===== Listed entries

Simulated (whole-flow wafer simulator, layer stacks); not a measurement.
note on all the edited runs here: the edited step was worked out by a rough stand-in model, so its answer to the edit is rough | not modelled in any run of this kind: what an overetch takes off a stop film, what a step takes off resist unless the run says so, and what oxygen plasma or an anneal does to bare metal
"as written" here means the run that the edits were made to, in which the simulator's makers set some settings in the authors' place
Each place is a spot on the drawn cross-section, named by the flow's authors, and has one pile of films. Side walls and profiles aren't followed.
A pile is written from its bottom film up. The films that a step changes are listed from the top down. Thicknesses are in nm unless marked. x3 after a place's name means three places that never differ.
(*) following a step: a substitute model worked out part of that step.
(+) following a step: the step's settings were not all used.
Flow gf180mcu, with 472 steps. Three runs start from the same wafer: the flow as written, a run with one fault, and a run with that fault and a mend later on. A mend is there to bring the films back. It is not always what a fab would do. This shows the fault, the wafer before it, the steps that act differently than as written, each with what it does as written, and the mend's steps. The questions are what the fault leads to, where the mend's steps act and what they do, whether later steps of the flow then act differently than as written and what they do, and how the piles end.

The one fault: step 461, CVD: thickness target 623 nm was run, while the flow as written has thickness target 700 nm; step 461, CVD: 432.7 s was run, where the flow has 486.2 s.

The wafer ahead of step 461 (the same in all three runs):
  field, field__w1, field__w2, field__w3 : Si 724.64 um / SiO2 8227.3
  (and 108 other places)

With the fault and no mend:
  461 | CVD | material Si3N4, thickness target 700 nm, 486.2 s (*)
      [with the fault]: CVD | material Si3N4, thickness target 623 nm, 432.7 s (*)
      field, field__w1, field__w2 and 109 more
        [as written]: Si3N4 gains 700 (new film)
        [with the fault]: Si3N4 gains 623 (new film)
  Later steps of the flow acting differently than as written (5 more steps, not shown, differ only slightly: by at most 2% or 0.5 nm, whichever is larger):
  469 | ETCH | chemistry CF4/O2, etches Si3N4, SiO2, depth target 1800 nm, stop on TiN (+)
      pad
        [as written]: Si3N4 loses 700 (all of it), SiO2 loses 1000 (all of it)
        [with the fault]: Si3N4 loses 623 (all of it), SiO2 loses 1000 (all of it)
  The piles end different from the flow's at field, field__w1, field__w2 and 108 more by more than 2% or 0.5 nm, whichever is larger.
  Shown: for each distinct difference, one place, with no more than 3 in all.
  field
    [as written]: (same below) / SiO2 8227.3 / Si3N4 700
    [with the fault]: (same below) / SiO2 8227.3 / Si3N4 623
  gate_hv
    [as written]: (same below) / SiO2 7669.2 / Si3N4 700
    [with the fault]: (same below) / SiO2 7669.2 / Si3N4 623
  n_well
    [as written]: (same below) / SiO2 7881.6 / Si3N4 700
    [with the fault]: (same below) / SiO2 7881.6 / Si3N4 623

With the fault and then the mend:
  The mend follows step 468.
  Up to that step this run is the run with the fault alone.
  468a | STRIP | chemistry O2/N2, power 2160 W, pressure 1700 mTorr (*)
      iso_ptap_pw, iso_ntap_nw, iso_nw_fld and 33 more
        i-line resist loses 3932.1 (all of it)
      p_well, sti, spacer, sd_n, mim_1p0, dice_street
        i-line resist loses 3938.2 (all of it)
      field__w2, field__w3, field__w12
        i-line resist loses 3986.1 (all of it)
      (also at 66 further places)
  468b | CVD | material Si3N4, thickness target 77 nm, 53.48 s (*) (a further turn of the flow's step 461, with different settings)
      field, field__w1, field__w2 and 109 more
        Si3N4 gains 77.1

==========

#### Task item:
Starting at the first line of the records above, please copy every line exactly through the line containing "Flow gf180mcu, with", and stop there.

#### Task answer:
Simulated (whole-flow wafer simulator, layer stacks); not a measurement.
note on all the edited runs here: the edited step was worked out by a rough stand-in model, so its answer to the edit is rough | not modelled in any run of this kind: what an overetch takes off a stop film, what a step takes off resist unless the run says so, and what oxygen plasma or an anneal does to bare metal
"as written" here means the run that the edits were made to, in which the simulator's makers set some settings in the authors' place
Each place is a spot on the drawn cross-section, named by the flow's authors, and has one pile of films. Side walls and profiles aren't followed.
A pile is written from its bottom film up. The films that a step changes are listed from the top down. Thicknesses are in nm unless marked. x3 after a place's name means three places that never differ.
(*) following a step: a substitute model worked out part of that step.
(+) following a step: the step's settings were not all used.
Flow gf180mcu, with 472 steps. Three runs start from the same wafer: the flow as written, a run with one fault, and a run with that fault and a mend later on. A mend is there to bring the films back. It is not always what a fab would do. This shows the fault, the wafer before it, the steps that act differently than as written, each with what it does as written, and the mend's steps. The questions are what the fault leads to, where the mend's steps act and what they do, whether later steps of the flow then act differently than as written and what they do, and how the piles end.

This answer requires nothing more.